The records below should be set down in full, please, without any change.

************

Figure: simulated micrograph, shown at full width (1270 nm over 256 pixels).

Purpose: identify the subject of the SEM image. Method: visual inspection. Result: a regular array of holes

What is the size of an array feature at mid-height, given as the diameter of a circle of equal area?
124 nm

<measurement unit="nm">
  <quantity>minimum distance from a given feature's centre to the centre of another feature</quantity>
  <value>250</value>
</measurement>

************

◆ ANSWER AREA
Figure: simulated micrograph, shown at full width (1270 nm over 256 pixels).

Purpose: identify the subject of the SEM image. Method: visual inspection. Result: a regular array of holes

What is the size of an array feature at mid-height, given as the diameter of a circle of equal area?
124 nm

<measurement unit="nm">
  <quantity>minimum distance from a given feature's centre to the centre of another feature</quantity>
  <value>250</value>
</measurement>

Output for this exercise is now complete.